==== Raw data

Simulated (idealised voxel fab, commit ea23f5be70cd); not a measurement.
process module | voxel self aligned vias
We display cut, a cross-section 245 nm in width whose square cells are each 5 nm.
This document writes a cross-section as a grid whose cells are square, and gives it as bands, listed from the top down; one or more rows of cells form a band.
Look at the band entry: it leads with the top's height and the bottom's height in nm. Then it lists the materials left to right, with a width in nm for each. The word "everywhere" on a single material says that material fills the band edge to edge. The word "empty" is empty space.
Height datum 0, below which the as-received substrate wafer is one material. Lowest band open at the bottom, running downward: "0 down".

========

Repeat the material above exactly, including every line.

→ **Solution**:
Simulated (idealised voxel fab, commit ea23f5be70cd); not a measurement.
process module | voxel self aligned vias
We display cut, a cross-section 245 nm in width whose square cells are each 5 nm.
This document writes a cross-section as a grid whose cells are square, and gives it as bands, listed from the top down; one or more rows of cells form a band.
Look at the band entry: it leads with the top's height and the bottom's height in nm. Then it lists the materials left to right, with a width in nm for each. The word "everywhere" on a single material says that material fills the band edge to edge. The word "empty" is empty space.
Height datum 0, below which the as-received substrate wafer is one material. Lowest band open at the bottom, running downward: "0 down".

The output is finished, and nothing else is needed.